WORK ITEM
Write out the listing below exactly, beginning at its first line and ending with the line that contains "step 4: PATTERN".

ENTRIES SUPPLIED
= = = = =

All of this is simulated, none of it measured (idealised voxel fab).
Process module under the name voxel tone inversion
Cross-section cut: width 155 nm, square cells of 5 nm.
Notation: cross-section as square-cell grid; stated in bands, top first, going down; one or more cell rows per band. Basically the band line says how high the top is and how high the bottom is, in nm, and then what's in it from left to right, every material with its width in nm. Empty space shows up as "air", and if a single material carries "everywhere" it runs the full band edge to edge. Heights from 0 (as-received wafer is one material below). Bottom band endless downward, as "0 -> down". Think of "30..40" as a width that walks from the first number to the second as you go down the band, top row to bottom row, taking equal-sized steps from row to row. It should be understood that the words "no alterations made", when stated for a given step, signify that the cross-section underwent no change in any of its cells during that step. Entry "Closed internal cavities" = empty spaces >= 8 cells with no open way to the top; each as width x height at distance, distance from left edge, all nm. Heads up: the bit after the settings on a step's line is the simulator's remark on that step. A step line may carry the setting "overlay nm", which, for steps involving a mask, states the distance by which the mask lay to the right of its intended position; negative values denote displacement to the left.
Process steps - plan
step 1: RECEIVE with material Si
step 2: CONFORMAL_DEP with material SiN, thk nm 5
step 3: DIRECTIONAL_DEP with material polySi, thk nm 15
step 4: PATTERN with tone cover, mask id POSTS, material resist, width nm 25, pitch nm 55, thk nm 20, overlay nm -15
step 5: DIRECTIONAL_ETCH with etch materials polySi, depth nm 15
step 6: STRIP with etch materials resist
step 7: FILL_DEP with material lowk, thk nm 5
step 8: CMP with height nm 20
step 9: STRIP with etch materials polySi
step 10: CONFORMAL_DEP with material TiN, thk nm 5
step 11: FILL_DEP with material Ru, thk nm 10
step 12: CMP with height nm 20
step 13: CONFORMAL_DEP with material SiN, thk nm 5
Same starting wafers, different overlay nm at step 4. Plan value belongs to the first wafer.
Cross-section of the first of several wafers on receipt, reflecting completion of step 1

= = = = =

SOLUTION
All of this is simulated, none of it measured (idealised voxel fab).
Process module under the name voxel tone inversion
Cross-section cut: width 155 nm, square cells of 5 nm.
Notation: cross-section as square-cell grid; stated in bands, top first, going down; one or more cell rows per band. Basically the band line says how high the top is and how high the bottom is, in nm, and then what's in it from left to right, every material with its width in nm. Empty space shows up as "air", and if a single material carries "everywhere" it runs the full band edge to edge. Heights from 0 (as-received wafer is one material below). Bottom band endless downward, as "0 -> down". Think of "30..40" as a width that walks from the first number to the second as you go down the band, top row to bottom row, taking equal-sized steps from row to row. It should be understood that the words "no alterations made", when stated for a given step, signify that the cross-section underwent no change in any of its cells during that step. Entry "Closed internal cavities" = empty spaces >= 8 cells with no open way to the top; each as width x height at distance, distance from left edge, all nm. Heads up: the bit after the settings on a step's line is the simulator's remark on that step. A step line may carry the setting "overlay nm", which, for steps involving a mask, states the distance by which the mask lay to the right of its intended position; negative values denote displacement to the left.
Process steps - plan
step 1: RECEIVE with material Si
step 2: CONFORMAL_DEP with material SiN, thk nm 5
step 3: DIRECTIONAL_DEP with material polySi, thk nm 15
step 4: PATTERN with tone cover, mask id POSTS, material resist, width nm 25, pitch nm 55, thk nm 20, overlay nm -15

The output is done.